#### [REQUIREMENT]
Please repeat, unchanged, the lines at the top of the listing below, ending with the one that has "Its process: polishes".

#### [INFORMATION SUPPLIED]
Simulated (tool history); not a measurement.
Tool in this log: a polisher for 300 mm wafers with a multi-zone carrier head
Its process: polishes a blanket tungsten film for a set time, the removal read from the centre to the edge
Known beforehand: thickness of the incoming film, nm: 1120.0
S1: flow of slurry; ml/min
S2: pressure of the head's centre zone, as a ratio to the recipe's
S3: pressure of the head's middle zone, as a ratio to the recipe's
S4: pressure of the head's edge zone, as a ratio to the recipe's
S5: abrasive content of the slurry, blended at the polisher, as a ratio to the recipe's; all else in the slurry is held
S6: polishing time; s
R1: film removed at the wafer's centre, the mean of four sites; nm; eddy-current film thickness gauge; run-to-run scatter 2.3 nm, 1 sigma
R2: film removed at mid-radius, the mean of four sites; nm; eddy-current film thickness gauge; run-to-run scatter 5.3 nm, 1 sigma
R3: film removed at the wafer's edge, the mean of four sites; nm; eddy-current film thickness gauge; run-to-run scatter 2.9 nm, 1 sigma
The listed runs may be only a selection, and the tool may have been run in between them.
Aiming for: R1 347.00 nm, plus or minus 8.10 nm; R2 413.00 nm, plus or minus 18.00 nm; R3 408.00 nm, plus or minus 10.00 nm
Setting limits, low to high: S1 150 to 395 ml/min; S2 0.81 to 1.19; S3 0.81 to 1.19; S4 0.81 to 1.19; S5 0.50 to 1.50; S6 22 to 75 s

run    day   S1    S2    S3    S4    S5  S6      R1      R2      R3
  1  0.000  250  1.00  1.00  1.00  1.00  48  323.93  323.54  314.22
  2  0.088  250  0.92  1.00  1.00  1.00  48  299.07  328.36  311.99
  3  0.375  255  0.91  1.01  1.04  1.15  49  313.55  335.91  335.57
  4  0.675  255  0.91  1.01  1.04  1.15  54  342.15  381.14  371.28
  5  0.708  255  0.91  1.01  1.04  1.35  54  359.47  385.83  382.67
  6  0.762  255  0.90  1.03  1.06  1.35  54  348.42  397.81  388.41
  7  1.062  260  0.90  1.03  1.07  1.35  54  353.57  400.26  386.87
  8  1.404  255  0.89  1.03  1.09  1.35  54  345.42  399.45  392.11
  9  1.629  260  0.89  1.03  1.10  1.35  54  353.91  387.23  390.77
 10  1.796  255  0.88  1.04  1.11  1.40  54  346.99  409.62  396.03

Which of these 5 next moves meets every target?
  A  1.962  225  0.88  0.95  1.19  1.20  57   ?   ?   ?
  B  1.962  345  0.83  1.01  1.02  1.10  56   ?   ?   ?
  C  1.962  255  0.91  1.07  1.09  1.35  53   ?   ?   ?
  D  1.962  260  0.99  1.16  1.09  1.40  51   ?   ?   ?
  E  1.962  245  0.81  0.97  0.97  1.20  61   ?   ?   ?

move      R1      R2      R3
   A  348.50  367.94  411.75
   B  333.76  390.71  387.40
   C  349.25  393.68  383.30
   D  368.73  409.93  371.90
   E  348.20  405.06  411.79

#### [RESULT]
Simulated (tool history); not a measurement.
Tool in this log: a polisher for 300 mm wafers with a multi-zone carrier head
Its process: polishes a blanket tungsten film for a set time, the removal read from the centre to the edge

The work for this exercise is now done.